Data section
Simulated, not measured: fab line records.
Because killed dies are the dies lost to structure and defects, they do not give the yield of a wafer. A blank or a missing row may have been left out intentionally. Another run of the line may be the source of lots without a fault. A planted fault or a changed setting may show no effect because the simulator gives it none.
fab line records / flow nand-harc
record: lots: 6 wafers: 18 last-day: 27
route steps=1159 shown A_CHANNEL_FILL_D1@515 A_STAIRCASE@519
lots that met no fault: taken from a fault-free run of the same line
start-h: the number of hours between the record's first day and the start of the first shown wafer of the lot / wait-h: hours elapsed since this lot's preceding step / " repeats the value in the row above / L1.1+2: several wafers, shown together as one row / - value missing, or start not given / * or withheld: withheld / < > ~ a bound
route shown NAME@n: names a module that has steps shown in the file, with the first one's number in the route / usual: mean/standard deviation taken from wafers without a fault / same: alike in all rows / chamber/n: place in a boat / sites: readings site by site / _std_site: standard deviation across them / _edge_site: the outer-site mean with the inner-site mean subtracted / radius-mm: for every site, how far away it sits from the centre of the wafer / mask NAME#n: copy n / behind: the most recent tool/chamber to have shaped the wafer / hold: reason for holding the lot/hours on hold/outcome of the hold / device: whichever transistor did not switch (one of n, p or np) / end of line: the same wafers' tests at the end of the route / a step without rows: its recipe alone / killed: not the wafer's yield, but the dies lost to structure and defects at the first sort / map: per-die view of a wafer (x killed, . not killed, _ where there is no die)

Work instruction
Your task is to reproduce all of the records exactly.

Written reply
Simulated, not measured: fab line records.
Because killed dies are the dies lost to structure and defects, they do not give the yield of a wafer. A blank or a missing row may have been left out intentionally. Another run of the line may be the source of lots without a fault. A planted fault or a changed setting may show no effect because the simulator gives it none.
fab line records / flow nand-harc
record: lots: 6 wafers: 18 last-day: 27
route steps=1159 shown A_CHANNEL_FILL_D1@515 A_STAIRCASE@519
lots that met no fault: taken from a fault-free run of the same line
start-h: the number of hours between the record's first day and the start of the first shown wafer of the lot / wait-h: hours elapsed since this lot's preceding step / " repeats the value in the row above / L1.1+2: several wafers, shown together as one row / - value missing, or start not given / * or withheld: withheld / < > ~ a bound
route shown NAME@n: names a module that has steps shown in the file, with the first one's number in the route / usual: mean/standard deviation taken from wafers without a fault / same: alike in all rows / chamber/n: place in a boat / sites: readings site by site / _std_site: standard deviation across them / _edge_site: the outer-site mean with the inner-site mean subtracted / radius-mm: for every site, how far away it sits from the centre of the wafer / mask NAME#n: copy n / behind: the most recent tool/chamber to have shaped the wafer / hold: reason for holding the lot/hours on hold/outcome of the hold / device: whichever transistor did not switch (one of n, p or np) / end of line: the same wafers' tests at the end of the route / a step without rows: its recipe alone / killed: not the wafer's yield, but the dies lost to structure and defects at the first sort / map: per-die view of a wafer (x killed, . not killed, _ where there is no die)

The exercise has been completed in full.